:: EXERCISE ::
With nothing added or left out, output the listing that follows.

- - -

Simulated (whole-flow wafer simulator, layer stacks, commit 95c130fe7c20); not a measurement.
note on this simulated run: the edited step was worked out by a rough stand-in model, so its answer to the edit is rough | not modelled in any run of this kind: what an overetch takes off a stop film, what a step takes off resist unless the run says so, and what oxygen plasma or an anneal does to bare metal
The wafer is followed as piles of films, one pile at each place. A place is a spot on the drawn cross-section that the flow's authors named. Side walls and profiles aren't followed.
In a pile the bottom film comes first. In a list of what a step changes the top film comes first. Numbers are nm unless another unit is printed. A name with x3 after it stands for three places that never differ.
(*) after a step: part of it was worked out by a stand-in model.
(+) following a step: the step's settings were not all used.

- - -

:: RESPONSE AREA ::
Simulated (whole-flow wafer simulator, layer stacks, commit 95c130fe7c20); not a measurement.
note on this simulated run: the edited step was worked out by a rough stand-in model, so its answer to the edit is rough | not modelled in any run of this kind: what an overetch takes off a stop film, what a step takes off resist unless the run says so, and what oxygen plasma or an anneal does to bare metal
The wafer is followed as piles of films, one pile at each place. A place is a spot on the drawn cross-section that the flow's authors named. Side walls and profiles aren't followed.
In a pile the bottom film comes first. In a list of what a step changes the top film comes first. Numbers are nm unless another unit is printed. A name with x3 after it stands for three places that never differ.
(*) after a step: part of it was worked out by a stand-in model.
(+) following a step: the step's settings were not all used.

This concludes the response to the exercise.